■ **Required action**
Print every line of the listing below, starting with the line that holds "Today's notes" and going on through the line that holds "value: 0.546", both included, and print nothing else.

====

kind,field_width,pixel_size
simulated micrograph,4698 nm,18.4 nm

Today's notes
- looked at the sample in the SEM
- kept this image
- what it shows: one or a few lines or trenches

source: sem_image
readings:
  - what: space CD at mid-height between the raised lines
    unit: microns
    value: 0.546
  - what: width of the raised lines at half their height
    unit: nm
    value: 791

====

■ **Your response**
Today's notes
- looked at the sample in the SEM
- kept this image
- what it shows: one or a few lines or trenches

source: sem_image
readings:
  - what: space CD at mid-height between the raised lines
    unit: microns
    value: 0.546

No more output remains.